_Source data_:
● ● ● ●

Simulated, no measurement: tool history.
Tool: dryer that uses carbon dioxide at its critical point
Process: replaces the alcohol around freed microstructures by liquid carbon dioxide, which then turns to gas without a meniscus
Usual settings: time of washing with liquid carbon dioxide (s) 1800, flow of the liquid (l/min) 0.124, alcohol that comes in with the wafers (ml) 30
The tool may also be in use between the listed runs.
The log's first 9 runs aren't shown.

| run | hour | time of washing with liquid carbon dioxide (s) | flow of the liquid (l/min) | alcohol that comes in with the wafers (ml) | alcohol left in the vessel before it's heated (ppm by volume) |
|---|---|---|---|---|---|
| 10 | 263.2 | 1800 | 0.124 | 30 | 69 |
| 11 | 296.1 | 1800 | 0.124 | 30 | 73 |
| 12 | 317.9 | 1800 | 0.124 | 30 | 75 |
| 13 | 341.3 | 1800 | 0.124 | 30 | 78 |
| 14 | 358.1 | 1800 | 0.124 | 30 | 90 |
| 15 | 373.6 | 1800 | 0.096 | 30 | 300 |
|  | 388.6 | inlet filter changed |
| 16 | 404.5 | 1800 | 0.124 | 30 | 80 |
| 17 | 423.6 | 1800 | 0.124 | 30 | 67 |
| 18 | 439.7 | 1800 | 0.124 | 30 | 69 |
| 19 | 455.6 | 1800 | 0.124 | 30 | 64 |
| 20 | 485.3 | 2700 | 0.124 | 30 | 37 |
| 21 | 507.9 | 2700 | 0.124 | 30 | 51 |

● ● ● ●

_Exercise_: The whole listing above, line by line, is to be retyped exactly.

_Exercise output_:
Simulated, no measurement: tool history.
Tool: dryer that uses carbon dioxide at its critical point
Process: replaces the alcohol around freed microstructures by liquid carbon dioxide, which then turns to gas without a meniscus
Usual settings: time of washing with liquid carbon dioxide (s) 1800, flow of the liquid (l/min) 0.124, alcohol that comes in with the wafers (ml) 30
The tool may also be in use between the listed runs.
The log's first 9 runs aren't shown.

| run | hour | time of washing with liquid carbon dioxide (s) | flow of the liquid (l/min) | alcohol that comes in with the wafers (ml) | alcohol left in the vessel before it's heated (ppm by volume) |
|---|---|---|---|---|---|
| 10 | 263.2 | 1800 | 0.124 | 30 | 69 |
| 11 | 296.1 | 1800 | 0.124 | 30 | 73 |
| 12 | 317.9 | 1800 | 0.124 | 30 | 75 |
| 13 | 341.3 | 1800 | 0.124 | 30 | 78 |
| 14 | 358.1 | 1800 | 0.124 | 30 | 90 |
| 15 | 373.6 | 1800 | 0.096 | 30 | 300 |
|  | 388.6 | inlet filter changed |
| 16 | 404.5 | 1800 | 0.124 | 30 | 80 |
| 17 | 423.6 | 1800 | 0.124 | 30 | 67 |
| 18 | 439.7 | 1800 | 0.124 | 30 | 69 |
| 19 | 455.6 | 1800 | 0.124 | 30 | 64 |
| 20 | 485.3 | 2700 | 0.124 | 30 | 37 |
| 21 | 507.9 | 2700 | 0.124 | 30 | 51 |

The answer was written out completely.